Could you reproduce the lines below from the one with "For a band, the" through the one with "cross-section as it was."? Keep both ends and add nothing.

▬▬▬▬▬▬

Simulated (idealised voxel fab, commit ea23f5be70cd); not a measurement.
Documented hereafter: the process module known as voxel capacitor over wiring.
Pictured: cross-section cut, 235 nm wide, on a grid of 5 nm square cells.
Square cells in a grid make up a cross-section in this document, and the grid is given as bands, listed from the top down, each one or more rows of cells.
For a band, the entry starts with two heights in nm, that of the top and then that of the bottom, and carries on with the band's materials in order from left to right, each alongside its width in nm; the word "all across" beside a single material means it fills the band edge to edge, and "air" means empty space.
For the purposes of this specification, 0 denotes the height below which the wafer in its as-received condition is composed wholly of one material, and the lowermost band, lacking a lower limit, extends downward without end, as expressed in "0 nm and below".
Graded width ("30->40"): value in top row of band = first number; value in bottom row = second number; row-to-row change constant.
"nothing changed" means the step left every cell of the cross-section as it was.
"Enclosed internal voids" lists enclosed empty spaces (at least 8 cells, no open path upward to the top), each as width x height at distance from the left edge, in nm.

▬▬▬▬▬▬

EXPECTED ANSWER ->
For a band, the entry starts with two heights in nm, that of the top and then that of the bottom, and carries on with the band's materials in order from left to right, each alongside its width in nm; the word "all across" beside a single material means it fills the band edge to edge, and "air" means empty space.
For the purposes of this specification, 0 denotes the height below which the wafer in its as-received condition is composed wholly of one material, and the lowermost band, lacking a lower limit, extends downward without end, as expressed in "0 nm and below".
Graded width ("30->40"): value in top row of band = first number; value in bottom row = second number; row-to-row change constant.
"nothing changed" means the step left every cell of the cross-section as it was.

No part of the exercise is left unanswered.